§ **Requirement**
Begin at the first line of the records below and, please, give each line again exactly until the line with "Measured the repeat" is included.

§ **The data**
+---+

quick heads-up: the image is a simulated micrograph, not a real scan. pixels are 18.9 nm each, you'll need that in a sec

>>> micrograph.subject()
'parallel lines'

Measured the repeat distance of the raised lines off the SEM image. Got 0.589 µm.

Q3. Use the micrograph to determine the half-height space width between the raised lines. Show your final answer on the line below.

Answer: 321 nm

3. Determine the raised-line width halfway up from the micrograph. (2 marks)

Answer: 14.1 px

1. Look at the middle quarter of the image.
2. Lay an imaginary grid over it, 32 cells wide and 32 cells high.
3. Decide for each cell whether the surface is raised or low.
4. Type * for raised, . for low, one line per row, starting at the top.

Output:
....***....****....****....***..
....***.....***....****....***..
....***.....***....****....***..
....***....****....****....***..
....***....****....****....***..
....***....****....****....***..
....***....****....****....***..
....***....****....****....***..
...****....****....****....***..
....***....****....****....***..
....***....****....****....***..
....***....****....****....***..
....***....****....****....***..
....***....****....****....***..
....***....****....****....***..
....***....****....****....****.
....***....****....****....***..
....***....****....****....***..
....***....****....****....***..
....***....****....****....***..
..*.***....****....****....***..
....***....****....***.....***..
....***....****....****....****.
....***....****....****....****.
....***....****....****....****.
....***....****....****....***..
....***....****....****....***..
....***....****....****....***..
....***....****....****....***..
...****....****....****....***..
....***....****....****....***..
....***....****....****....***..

+---+

§ **Written response**
quick heads-up: the image is a simulated micrograph, not a real scan. pixels are 18.9 nm each, you'll need that in a sec

>>> micrograph.subject()
'parallel lines'

Measured the repeat distance of the raised lines off the SEM image. Got 0.589 µm.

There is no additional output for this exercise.